→ **Work request**
As the lines appear below, please set them down exactly, starting at the first and finishing with the one containing "A wafer's yield".

→ **Material provided**

*****

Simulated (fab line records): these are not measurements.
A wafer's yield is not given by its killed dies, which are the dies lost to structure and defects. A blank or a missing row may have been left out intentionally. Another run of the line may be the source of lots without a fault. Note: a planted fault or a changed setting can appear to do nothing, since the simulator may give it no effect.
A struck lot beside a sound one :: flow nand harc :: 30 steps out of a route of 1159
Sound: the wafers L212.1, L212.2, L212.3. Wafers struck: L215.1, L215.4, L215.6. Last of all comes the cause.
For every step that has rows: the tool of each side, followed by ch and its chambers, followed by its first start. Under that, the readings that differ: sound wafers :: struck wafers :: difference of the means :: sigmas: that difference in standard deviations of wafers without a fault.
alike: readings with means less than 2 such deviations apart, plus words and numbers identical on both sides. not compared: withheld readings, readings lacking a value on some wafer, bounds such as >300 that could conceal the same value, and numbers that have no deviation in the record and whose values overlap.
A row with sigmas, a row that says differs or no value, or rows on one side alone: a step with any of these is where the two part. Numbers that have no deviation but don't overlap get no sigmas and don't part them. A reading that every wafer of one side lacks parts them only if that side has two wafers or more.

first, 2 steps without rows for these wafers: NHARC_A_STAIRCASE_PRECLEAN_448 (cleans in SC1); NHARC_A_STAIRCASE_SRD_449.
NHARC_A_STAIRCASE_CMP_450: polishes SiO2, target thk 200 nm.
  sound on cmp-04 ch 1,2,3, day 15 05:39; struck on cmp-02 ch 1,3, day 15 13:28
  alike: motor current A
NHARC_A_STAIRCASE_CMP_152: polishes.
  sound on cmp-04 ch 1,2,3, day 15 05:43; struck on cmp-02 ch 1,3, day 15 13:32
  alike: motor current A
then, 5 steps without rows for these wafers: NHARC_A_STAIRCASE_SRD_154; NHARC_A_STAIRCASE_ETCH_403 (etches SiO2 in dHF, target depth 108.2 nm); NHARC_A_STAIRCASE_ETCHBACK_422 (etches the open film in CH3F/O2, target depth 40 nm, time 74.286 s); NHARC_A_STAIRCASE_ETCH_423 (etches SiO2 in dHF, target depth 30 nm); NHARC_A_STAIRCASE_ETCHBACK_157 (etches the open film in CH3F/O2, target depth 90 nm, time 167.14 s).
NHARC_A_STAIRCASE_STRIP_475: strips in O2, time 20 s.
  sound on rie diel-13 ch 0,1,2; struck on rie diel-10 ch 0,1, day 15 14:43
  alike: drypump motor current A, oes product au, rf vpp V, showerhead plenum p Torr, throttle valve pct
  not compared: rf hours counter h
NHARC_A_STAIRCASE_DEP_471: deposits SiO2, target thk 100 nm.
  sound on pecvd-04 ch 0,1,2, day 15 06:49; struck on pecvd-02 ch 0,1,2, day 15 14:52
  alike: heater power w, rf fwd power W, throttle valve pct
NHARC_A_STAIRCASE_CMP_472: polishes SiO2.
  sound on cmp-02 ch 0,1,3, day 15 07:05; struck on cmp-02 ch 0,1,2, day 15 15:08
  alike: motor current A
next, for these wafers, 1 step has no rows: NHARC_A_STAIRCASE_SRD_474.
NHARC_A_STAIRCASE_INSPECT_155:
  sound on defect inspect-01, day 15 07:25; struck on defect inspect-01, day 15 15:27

*****

→ **Task response**
Simulated (fab line records): these are not measurements.
A wafer's yield is not given by its killed dies, which are the dies lost to structure and defects. A blank or a missing row may have been left out intentionally. Another run of the line may be the source of lots without a fault. Note: a planted fault or a changed setting can appear to do nothing, since the simulator may give it no effect.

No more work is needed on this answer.